....................

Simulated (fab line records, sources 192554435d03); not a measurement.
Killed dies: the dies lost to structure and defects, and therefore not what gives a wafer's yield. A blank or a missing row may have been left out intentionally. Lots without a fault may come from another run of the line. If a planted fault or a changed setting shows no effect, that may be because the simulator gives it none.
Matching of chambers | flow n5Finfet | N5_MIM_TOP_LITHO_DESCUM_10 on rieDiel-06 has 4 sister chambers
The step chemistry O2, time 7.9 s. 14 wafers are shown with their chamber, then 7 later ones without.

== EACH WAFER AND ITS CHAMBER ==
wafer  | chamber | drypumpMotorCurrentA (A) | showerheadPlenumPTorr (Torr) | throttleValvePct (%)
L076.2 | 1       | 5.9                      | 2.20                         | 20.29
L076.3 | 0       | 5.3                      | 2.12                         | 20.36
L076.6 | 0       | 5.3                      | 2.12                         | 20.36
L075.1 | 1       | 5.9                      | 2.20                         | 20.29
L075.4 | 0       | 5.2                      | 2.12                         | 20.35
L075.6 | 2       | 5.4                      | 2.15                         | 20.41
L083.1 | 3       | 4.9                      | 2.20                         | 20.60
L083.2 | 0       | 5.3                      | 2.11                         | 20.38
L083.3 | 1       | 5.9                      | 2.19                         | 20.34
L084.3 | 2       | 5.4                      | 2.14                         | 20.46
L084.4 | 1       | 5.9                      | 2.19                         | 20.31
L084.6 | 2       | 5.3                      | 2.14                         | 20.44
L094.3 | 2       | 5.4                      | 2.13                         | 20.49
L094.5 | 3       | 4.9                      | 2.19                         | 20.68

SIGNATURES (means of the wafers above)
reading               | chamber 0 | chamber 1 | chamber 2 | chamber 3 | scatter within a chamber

....................

Work order
Restate all of the entries exactly, please.

Response
Simulated (fab line records, sources 192554435d03); not a measurement.
Killed dies: the dies lost to structure and defects, and therefore not what gives a wafer's yield. A blank or a missing row may have been left out intentionally. Lots without a fault may come from another run of the line. If a planted fault or a changed setting shows no effect, that may be because the simulator gives it none.
Matching of chambers | flow n5Finfet | N5_MIM_TOP_LITHO_DESCUM_10 on rieDiel-06 has 4 sister chambers
The step chemistry O2, time 7.9 s. 14 wafers are shown with their chamber, then 7 later ones without.

== EACH WAFER AND ITS CHAMBER ==
wafer  | chamber | drypumpMotorCurrentA (A) | showerheadPlenumPTorr (Torr) | throttleValvePct (%)
L076.2 | 1       | 5.9                      | 2.20                         | 20.29
L076.3 | 0       | 5.3                      | 2.12                         | 20.36
L076.6 | 0       | 5.3                      | 2.12                         | 20.36
L075.1 | 1       | 5.9                      | 2.20                         | 20.29
L075.4 | 0       | 5.2                      | 2.12                         | 20.35
L075.6 | 2       | 5.4                      | 2.15                         | 20.41
L083.1 | 3       | 4.9                      | 2.20                         | 20.60
L083.2 | 0       | 5.3                      | 2.11                         | 20.38
L083.3 | 1       | 5.9                      | 2.19                         | 20.34
L084.3 | 2       | 5.4                      | 2.14                         | 20.46
L084.4 | 1       | 5.9                      | 2.19                         | 20.31
L084.6 | 2       | 5.3                      | 2.14                         | 20.44
L094.3 | 2       | 5.4                      | 2.13                         | 20.49
L094.5 | 3       | 4.9                      | 2.19                         | 20.68

SIGNATURES (means of the wafers above)
reading               | chamber 0 | chamber 1 | chamber 2 | chamber 3 | scatter within a chamber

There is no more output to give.